Provided material: Begin

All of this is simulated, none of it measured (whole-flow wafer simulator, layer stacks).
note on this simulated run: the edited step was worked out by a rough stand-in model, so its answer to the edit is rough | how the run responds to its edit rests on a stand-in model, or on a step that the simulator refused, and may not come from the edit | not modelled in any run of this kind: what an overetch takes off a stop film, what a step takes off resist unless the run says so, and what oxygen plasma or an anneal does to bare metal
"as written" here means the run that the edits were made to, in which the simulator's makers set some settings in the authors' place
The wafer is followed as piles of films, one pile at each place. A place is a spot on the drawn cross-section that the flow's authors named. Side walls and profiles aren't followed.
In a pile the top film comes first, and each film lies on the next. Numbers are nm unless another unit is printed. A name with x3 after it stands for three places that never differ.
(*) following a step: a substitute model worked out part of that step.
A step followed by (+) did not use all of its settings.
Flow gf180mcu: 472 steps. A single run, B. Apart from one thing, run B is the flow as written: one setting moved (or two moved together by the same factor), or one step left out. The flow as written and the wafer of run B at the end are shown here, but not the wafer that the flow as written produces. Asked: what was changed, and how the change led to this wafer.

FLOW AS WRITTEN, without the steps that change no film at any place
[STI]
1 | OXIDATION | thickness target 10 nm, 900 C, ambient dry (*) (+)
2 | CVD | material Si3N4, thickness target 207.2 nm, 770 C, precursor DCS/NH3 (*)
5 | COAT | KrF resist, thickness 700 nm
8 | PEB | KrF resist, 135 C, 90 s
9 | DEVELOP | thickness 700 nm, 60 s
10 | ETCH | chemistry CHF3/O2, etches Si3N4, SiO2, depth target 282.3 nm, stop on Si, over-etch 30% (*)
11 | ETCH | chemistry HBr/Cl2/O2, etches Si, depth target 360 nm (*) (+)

Provided material: End

Output the records above exactly as written.

# [Exercise solution]
All of this is simulated, none of it measured (whole-flow wafer simulator, layer stacks).
note on this simulated run: the edited step was worked out by a rough stand-in model, so its answer to the edit is rough | how the run responds to its edit rests on a stand-in model, or on a step that the simulator refused, and may not come from the edit | not modelled in any run of this kind: what an overetch takes off a stop film, what a step takes off resist unless the run says so, and what oxygen plasma or an anneal does to bare metal
"as written" here means the run that the edits were made to, in which the simulator's makers set some settings in the authors' place
The wafer is followed as piles of films, one pile at each place. A place is a spot on the drawn cross-section that the flow's authors named. Side walls and profiles aren't followed.
In a pile the top film comes first, and each film lies on the next. Numbers are nm unless another unit is printed. A name with x3 after it stands for three places that never differ.
(*) following a step: a substitute model worked out part of that step.
A step followed by (+) did not use all of its settings.
Flow gf180mcu: 472 steps. A single run, B. Apart from one thing, run B is the flow as written: one setting moved (or two moved together by the same factor), or one step left out. The flow as written and the wafer of run B at the end are shown here, but not the wafer that the flow as written produces. Asked: what was changed, and how the change led to this wafer.

FLOW AS WRITTEN, without the steps that change no film at any place
[STI]
1 | OXIDATION | thickness target 10 nm, 900 C, ambient dry (*) (+)
2 | CVD | material Si3N4, thickness target 207.2 nm, 770 C, precursor DCS/NH3 (*)
5 | COAT | KrF resist, thickness 700 nm
8 | PEB | KrF resist, 135 C, 90 s
9 | DEVELOP | thickness 700 nm, 60 s
10 | ETCH | chemistry CHF3/O2, etches Si3N4, SiO2, depth target 282.3 nm, stop on Si, over-etch 30% (*)
11 | ETCH | chemistry HBr/Cl2/O2, etches Si, depth target 360 nm (*) (+)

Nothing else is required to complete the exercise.